ASSIGNMENT = In the listing below, find the line with "cd_nm, nm: 696.4" and the line with "wafer: L075.3". Repeat those two lines and all lines between them exactly.

┌────────

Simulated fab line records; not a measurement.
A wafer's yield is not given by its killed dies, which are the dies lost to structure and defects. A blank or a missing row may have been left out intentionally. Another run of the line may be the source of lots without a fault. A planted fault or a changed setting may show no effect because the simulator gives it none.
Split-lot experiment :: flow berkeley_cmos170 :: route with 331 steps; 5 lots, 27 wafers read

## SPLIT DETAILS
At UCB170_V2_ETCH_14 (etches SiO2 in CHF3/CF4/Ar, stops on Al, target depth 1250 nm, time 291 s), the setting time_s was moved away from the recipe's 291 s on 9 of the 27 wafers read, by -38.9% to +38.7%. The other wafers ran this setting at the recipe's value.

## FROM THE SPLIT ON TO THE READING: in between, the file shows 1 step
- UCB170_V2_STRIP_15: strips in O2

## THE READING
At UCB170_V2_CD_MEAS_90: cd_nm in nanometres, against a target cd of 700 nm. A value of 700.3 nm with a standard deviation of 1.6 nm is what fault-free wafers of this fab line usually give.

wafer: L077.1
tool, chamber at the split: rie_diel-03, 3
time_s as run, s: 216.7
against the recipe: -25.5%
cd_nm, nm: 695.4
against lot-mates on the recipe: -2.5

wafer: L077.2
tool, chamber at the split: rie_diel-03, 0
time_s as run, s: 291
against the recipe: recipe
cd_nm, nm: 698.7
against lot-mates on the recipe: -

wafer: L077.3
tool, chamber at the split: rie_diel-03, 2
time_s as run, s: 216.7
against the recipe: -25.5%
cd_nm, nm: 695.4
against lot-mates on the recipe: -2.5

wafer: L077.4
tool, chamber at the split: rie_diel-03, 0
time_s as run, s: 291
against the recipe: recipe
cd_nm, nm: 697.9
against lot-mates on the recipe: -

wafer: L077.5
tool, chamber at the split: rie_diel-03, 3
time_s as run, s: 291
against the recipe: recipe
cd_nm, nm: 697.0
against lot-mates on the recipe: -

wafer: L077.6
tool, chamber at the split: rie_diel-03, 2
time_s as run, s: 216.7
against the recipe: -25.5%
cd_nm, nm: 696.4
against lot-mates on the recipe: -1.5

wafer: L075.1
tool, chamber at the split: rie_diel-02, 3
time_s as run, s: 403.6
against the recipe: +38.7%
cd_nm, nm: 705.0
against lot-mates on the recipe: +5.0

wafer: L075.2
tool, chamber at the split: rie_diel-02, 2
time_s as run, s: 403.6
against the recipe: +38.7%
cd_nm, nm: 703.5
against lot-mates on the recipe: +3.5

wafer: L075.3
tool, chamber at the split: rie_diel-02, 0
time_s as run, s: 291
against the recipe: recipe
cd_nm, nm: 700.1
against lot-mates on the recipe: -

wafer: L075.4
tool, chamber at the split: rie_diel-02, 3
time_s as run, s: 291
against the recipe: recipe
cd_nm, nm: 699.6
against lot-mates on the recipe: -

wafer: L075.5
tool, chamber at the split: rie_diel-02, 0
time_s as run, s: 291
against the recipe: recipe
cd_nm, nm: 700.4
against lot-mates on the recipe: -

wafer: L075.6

└────────

EXERCISE OUTPUT =
cd_nm, nm: 696.4
against lot-mates on the recipe: -1.5

wafer: L075.1
tool, chamber at the split: rie_diel-02, 3
time_s as run, s: 403.6
against the recipe: +38.7%
cd_nm, nm: 705.0
against lot-mates on the recipe: +5.0

wafer: L075.2
tool, chamber at the split: rie_diel-02, 2
time_s as run, s: 403.6
against the recipe: +38.7%
cd_nm, nm: 703.5
against lot-mates on the recipe: +3.5

wafer: L075.3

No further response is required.